**Work order**: Going down the listing below, print exactly each line from the one with "11. CMP with height nm 15" up to and including the one with "19. MASKED_ETCH with", and skip the rest.

**Exercise data**:
[Start of Attachment]

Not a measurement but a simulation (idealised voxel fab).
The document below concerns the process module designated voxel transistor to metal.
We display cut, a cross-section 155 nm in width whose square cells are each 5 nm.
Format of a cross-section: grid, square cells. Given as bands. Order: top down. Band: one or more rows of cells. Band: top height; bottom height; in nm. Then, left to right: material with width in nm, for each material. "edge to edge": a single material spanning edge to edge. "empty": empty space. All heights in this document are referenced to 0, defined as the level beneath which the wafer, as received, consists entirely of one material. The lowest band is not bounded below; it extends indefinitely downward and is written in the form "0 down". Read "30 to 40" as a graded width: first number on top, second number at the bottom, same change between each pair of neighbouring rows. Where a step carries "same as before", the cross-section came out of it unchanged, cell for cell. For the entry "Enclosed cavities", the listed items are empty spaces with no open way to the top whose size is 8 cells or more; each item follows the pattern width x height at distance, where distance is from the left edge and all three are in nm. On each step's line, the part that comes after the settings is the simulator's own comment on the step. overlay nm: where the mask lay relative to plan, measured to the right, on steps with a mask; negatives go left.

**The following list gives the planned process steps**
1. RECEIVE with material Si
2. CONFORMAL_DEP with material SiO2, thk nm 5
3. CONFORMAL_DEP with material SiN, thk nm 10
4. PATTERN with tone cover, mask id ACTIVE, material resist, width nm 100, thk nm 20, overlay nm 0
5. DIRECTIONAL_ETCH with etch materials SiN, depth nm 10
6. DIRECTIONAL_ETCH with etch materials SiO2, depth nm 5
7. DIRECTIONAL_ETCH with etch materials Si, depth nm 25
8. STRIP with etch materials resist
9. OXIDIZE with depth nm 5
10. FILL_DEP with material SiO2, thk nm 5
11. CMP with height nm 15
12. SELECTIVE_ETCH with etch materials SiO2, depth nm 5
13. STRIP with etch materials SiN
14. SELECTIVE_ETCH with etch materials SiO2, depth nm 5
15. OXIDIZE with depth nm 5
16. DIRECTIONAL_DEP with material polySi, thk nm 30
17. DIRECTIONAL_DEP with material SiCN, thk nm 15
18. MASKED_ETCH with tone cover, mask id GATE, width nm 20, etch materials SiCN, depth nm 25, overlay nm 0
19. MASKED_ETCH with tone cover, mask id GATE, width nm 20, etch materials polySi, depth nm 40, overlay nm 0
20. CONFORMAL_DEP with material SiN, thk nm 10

[End of Attachment]

**Exercise solution**:
11. CMP with height nm 15
12. SELECTIVE_ETCH with etch materials SiO2, depth nm 5
13. STRIP with etch materials SiN
14. SELECTIVE_ETCH with etch materials SiO2, depth nm 5
15. OXIDIZE with depth nm 5
16. DIRECTIONAL_DEP with material polySi, thk nm 30
17. DIRECTIONAL_DEP with material SiCN, thk nm 15
18. MASKED_ETCH with tone cover, mask id GATE, width nm 20, etch materials SiCN, depth nm 25, overlay nm 0
19. MASKED_ETCH with tone cover, mask id GATE, width nm 20, etch materials polySi, depth nm 40, overlay nm 0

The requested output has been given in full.